Brief: In the material below, find the line that contains "E: source power generator calibrated |" and the line that contains "450 | 17.572 |", then write out exactly those two lines and everything between them.

Information shown:
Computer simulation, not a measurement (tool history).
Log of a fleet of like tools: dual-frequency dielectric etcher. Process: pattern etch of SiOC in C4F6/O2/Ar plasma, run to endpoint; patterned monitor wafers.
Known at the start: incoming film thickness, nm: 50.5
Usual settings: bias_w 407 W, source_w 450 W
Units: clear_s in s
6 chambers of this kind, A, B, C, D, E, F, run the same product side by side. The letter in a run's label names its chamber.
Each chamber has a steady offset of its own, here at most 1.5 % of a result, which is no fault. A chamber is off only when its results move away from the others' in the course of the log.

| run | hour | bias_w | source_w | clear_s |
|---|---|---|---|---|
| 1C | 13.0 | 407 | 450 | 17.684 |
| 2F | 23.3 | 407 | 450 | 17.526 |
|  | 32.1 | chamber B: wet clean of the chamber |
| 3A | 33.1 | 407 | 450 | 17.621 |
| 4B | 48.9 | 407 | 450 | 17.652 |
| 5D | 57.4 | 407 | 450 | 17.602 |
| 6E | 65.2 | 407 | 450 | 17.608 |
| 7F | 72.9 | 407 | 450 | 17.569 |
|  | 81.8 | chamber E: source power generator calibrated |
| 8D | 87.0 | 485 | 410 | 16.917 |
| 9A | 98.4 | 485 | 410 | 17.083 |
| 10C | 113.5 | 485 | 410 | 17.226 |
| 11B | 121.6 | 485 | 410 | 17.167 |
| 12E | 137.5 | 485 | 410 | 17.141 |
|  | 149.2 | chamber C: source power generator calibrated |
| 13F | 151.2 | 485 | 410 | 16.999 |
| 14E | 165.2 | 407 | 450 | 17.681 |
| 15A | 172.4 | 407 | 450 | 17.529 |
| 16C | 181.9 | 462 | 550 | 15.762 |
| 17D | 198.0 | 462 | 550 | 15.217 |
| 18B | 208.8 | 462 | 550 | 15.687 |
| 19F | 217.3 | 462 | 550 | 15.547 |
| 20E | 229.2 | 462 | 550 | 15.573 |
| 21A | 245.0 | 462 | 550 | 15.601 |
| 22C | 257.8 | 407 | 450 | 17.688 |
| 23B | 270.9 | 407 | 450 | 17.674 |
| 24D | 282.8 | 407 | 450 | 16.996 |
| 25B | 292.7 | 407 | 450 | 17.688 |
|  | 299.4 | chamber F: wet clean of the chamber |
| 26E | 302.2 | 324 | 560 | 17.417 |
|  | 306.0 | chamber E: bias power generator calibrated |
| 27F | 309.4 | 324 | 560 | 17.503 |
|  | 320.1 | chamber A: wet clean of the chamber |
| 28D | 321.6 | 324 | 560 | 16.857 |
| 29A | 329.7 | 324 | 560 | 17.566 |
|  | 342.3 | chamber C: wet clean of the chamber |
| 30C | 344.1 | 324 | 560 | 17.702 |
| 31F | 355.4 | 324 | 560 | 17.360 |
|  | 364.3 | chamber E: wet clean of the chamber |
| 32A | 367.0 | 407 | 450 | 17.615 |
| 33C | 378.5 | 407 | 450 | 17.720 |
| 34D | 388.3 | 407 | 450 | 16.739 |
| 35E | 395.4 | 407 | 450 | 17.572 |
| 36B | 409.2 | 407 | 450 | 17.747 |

Exercise result:
|  | 81.8 | chamber E: source power generator calibrated |
| 8D | 87.0 | 485 | 410 | 16.917 |
| 9A | 98.4 | 485 | 410 | 17.083 |
| 10C | 113.5 | 485 | 410 | 17.226 |
| 11B | 121.6 | 485 | 410 | 17.167 |
| 12E | 137.5 | 485 | 410 | 17.141 |
|  | 149.2 | chamber C: source power generator calibrated |
| 13F | 151.2 | 485 | 410 | 16.999 |
| 14E | 165.2 | 407 | 450 | 17.681 |
| 15A | 172.4 | 407 | 450 | 17.529 |
| 16C | 181.9 | 462 | 550 | 15.762 |
| 17D | 198.0 | 462 | 550 | 15.217 |
| 18B | 208.8 | 462 | 550 | 15.687 |
| 19F | 217.3 | 462 | 550 | 15.547 |
| 20E | 229.2 | 462 | 550 | 15.573 |
| 21A | 245.0 | 462 | 550 | 15.601 |
| 22C | 257.8 | 407 | 450 | 17.688 |
| 23B | 270.9 | 407 | 450 | 17.674 |
| 24D | 282.8 | 407 | 450 | 16.996 |
| 25B | 292.7 | 407 | 450 | 17.688 |
|  | 299.4 | chamber F: wet clean of the chamber |
| 26E | 302.2 | 324 | 560 | 17.417 |
|  | 306.0 | chamber E: bias power generator calibrated |
| 27F | 309.4 | 324 | 560 | 17.503 |
|  | 320.1 | chamber A: wet clean of the chamber |
| 28D | 321.6 | 324 | 560 | 16.857 |
| 29A | 329.7 | 324 | 560 | 17.566 |
|  | 342.3 | chamber C: wet clean of the chamber |
| 30C | 344.1 | 324 | 560 | 17.702 |
| 31F | 355.4 | 324 | 560 | 17.360 |
|  | 364.3 | chamber E: wet clean of the chamber |
| 32A | 367.0 | 407 | 450 | 17.615 |
| 33C | 378.5 | 407 | 450 | 17.720 |
| 34D | 388.3 | 407 | 450 | 16.739 |
| 35E | 395.4 | 407 | 450 | 17.572 |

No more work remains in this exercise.